────────────────────
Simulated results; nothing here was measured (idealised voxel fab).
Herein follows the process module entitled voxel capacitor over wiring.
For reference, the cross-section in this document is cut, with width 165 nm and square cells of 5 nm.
────────────────────

> EXERCISE
All of the material is to be retyped verbatim.

> RESPONSE BOX
Simulated results; nothing here was measured (idealised voxel fab).
Herein follows the process module entitled voxel capacitor over wiring.
For reference, the cross-section in this document is cut, with width 165 nm and square cells of 5 nm.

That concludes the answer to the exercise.